Exercise: Write out the entire listing exactly, so that each line matches the original.

+ + + +
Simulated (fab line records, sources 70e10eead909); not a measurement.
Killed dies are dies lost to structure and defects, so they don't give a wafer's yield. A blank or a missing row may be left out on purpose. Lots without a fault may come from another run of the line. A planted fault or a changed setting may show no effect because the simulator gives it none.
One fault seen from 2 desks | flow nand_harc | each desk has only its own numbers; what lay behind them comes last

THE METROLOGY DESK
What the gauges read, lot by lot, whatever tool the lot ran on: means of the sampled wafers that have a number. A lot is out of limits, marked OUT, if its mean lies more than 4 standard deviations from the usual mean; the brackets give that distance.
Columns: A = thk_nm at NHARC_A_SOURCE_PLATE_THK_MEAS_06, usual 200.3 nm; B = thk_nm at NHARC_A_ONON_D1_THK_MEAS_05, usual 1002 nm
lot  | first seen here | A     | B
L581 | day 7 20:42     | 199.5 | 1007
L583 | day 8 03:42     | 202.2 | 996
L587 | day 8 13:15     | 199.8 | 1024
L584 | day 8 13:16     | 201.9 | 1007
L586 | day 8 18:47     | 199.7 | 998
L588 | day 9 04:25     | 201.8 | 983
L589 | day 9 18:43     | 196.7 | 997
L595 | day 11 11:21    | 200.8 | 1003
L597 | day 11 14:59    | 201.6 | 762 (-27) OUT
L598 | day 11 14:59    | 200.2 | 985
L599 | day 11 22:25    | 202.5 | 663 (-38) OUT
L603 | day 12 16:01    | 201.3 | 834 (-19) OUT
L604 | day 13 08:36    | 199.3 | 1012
+ + + +

Answer box:
Simulated (fab line records, sources 70e10eead909); not a measurement.
Killed dies are dies lost to structure and defects, so they don't give a wafer's yield. A blank or a missing row may be left out on purpose. Lots without a fault may come from another run of the line. A planted fault or a changed setting may show no effect because the simulator gives it none.
One fault seen from 2 desks | flow nand_harc | each desk has only its own numbers; what lay behind them comes last

THE METROLOGY DESK
What the gauges read, lot by lot, whatever tool the lot ran on: means of the sampled wafers that have a number. A lot is out of limits, marked OUT, if its mean lies more than 4 standard deviations from the usual mean; the brackets give that distance.
Columns: A = thk_nm at NHARC_A_SOURCE_PLATE_THK_MEAS_06, usual 200.3 nm; B = thk_nm at NHARC_A_ONON_D1_THK_MEAS_05, usual 1002 nm
lot  | first seen here | A     | B
L581 | day 7 20:42     | 199.5 | 1007
L583 | day 8 03:42     | 202.2 | 996
L587 | day 8 13:15     | 199.8 | 1024
L584 | day 8 13:16     | 201.9 | 1007
L586 | day 8 18:47     | 199.7 | 998
L588 | day 9 04:25     | 201.8 | 983
L589 | day 9 18:43     | 196.7 | 997
L595 | day 11 11:21    | 200.8 | 1003
L597 | day 11 14:59    | 201.6 | 762 (-27) OUT
L598 | day 11 14:59    | 200.2 | 985
L599 | day 11 22:25    | 202.5 | 663 (-38) OUT
L603 | day 12 16:01    | 201.3 | 834 (-19) OUT
L604 | day 13 08:36    | 199.3 | 1012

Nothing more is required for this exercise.